::: DATASET :::
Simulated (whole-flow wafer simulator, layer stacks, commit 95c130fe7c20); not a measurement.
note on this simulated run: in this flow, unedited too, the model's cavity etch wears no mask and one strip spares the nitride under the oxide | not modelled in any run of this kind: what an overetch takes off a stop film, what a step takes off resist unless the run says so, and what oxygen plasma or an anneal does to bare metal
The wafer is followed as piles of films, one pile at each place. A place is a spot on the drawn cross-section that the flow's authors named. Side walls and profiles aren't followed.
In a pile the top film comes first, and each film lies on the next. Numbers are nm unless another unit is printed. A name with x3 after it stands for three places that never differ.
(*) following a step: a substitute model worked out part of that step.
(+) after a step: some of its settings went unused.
:::

→ TASK ITEM: Your answer must be an exact transcription of all the data above.

→ SOLUTION:
Simulated (whole-flow wafer simulator, layer stacks, commit 95c130fe7c20); not a measurement.
note on this simulated run: in this flow, unedited too, the model's cavity etch wears no mask and one strip spares the nitride under the oxide | not modelled in any run of this kind: what an overetch takes off a stop film, what a step takes off resist unless the run says so, and what oxygen plasma or an anneal does to bare metal
The wafer is followed as piles of films, one pile at each place. A place is a spot on the drawn cross-section that the flow's authors named. Side walls and profiles aren't followed.
In a pile the top film comes first, and each film lies on the next. Numbers are nm unless another unit is printed. A name with x3 after it stands for three places that never differ.
(*) following a step: a substitute model worked out part of that step.
(+) after a step: some of its settings went unused.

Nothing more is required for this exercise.